▸ ASSIGNMENT: Reproduce the records exactly, beginning with their first line and ending with the line that contains "where: 24 nm, measured", and output nothing more.

── SUPPLIED MATERIAL

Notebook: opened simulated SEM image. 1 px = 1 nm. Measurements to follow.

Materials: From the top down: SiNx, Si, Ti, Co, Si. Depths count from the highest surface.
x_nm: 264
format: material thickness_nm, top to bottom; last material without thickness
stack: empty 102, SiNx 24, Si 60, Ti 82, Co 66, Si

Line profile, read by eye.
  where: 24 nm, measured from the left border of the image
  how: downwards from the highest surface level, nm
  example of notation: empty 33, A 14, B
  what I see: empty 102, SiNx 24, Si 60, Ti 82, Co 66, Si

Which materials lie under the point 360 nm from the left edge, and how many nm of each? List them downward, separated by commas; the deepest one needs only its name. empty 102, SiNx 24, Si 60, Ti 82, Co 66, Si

────

▸ EXERCISE SOLUTION:
Notebook: opened simulated SEM image. 1 px = 1 nm. Measurements to follow.

Materials: From the top down: SiNx, Si, Ti, Co, Si. Depths count from the highest surface.
x_nm: 264
format: material thickness_nm, top to bottom; last material without thickness
stack: empty 102, SiNx 24, Si 60, Ti 82, Co 66, Si

Line profile, read by eye.
  where: 24 nm, measured from the left border of the image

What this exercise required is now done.